### WORK INSTRUCTION
Here the job is to return only the lines of the material, exactly, from the first one to the line with "The two part".

### DATA PROVIDED
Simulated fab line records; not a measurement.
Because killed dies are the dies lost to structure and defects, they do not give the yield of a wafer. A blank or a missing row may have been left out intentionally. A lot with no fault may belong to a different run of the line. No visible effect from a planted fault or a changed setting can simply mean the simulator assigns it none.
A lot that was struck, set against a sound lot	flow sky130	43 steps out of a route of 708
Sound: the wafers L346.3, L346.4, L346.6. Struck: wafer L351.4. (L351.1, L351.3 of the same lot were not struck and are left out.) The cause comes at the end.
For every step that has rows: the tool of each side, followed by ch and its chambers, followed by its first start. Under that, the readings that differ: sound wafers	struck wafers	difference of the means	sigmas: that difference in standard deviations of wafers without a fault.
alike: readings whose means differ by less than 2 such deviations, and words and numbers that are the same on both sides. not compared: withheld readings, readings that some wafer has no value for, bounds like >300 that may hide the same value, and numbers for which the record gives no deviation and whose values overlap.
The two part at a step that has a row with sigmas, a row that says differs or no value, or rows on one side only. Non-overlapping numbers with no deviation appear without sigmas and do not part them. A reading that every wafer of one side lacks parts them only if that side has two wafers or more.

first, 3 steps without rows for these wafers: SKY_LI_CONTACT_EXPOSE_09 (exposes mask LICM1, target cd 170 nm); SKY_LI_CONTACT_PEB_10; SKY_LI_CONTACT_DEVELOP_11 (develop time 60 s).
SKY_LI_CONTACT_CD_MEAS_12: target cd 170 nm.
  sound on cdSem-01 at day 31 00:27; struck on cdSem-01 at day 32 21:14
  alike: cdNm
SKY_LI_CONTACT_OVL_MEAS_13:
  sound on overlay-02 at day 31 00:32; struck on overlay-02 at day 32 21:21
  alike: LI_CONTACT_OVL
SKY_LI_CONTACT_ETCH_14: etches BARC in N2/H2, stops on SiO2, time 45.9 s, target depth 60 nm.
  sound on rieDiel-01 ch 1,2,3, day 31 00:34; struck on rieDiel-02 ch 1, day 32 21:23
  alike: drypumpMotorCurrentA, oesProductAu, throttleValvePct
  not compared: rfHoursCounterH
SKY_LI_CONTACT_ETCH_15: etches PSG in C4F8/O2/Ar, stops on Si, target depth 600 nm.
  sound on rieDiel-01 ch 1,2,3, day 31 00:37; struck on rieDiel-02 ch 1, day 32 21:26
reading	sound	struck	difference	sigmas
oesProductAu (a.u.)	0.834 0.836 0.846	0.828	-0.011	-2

### PROBLEM SOLUTION
Simulated fab line records; not a measurement.
Because killed dies are the dies lost to structure and defects, they do not give the yield of a wafer. A blank or a missing row may have been left out intentionally. A lot with no fault may belong to a different run of the line. No visible effect from a planted fault or a changed setting can simply mean the simulator assigns it none.
A lot that was struck, set against a sound lot	flow sky130	43 steps out of a route of 708
Sound: the wafers L346.3, L346.4, L346.6. Struck: wafer L351.4. (L351.1, L351.3 of the same lot were not struck and are left out.) The cause comes at the end.
For every step that has rows: the tool of each side, followed by ch and its chambers, followed by its first start. Under that, the readings that differ: sound wafers	struck wafers	difference of the means	sigmas: that difference in standard deviations of wafers without a fault.
alike: readings whose means differ by less than 2 such deviations, and words and numbers that are the same on both sides. not compared: withheld readings, readings that some wafer has no value for, bounds like >300 that may hide the same value, and numbers for which the record gives no deviation and whose values overlap.
The two part at a step that has a row with sigmas, a row that says differs or no value, or rows on one side only. Non-overlapping numbers with no deviation appear without sigmas and do not part them. A reading that every wafer of one side lacks parts them only if that side has two wafers or more.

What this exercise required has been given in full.